* **WORK ORDER**
Give back exactly the lines of the material below, starting with the line with "Note: before/after cross-section" and going on through the line with "W; thk nm 15)".

GIVEN INFORMATION Start Marker
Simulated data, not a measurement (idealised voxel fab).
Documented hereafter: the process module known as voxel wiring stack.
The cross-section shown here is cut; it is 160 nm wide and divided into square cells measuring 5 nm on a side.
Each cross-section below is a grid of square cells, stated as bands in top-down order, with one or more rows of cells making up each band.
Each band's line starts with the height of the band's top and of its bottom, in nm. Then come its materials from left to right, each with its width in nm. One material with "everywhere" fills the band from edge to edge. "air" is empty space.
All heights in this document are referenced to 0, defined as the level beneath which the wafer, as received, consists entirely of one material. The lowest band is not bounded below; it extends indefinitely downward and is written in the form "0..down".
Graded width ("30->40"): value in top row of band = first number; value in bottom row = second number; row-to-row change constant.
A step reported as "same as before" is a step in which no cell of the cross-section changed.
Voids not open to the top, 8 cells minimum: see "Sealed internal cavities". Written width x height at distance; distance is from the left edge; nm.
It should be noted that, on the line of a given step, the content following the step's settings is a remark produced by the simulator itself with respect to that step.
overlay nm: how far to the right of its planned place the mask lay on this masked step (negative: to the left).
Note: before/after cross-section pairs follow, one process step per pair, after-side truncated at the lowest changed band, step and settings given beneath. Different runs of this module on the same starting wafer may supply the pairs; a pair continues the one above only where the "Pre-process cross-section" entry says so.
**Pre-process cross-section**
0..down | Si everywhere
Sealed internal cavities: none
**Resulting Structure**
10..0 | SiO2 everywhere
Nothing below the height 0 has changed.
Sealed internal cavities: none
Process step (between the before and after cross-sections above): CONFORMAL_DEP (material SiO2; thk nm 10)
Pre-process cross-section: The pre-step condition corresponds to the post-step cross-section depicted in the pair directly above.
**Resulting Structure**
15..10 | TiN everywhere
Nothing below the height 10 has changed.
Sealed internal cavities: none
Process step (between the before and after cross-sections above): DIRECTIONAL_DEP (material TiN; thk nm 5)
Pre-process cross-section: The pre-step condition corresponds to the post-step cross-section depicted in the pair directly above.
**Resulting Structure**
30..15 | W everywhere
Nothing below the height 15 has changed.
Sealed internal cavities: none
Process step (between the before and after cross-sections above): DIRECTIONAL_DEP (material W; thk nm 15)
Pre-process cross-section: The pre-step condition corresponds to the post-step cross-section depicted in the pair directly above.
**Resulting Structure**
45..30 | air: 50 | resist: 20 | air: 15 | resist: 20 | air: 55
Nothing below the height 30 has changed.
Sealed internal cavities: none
GIVEN INFORMATION End Marker

* **ANSWER BOX**
Note: before/after cross-section pairs follow, one process step per pair, after-side truncated at the lowest changed band, step and settings given beneath. Different runs of this module on the same starting wafer may supply the pairs; a pair continues the one above only where the "Pre-process cross-section" entry says so.
**Pre-process cross-section**
0..down | Si everywhere
Sealed internal cavities: none
**Resulting Structure**
10..0 | SiO2 everywhere
Nothing below the height 0 has changed.
Sealed internal cavities: none
Process step (between the before and after cross-sections above): CONFORMAL_DEP (material SiO2; thk nm 10)
Pre-process cross-section: The pre-step condition corresponds to the post-step cross-section depicted in the pair directly above.
**Resulting Structure**
15..10 | TiN everywhere
Nothing below the height 10 has changed.
Sealed internal cavities: none
Process step (between the before and after cross-sections above): DIRECTIONAL_DEP (material TiN; thk nm 5)
Pre-process cross-section: The pre-step condition corresponds to the post-step cross-section depicted in the pair directly above.
**Resulting Structure**
30..15 | W everywhere
Nothing below the height 15 has changed.
Sealed internal cavities: none
Process step (between the before and after cross-sections above): DIRECTIONAL_DEP (material W; thk nm 15)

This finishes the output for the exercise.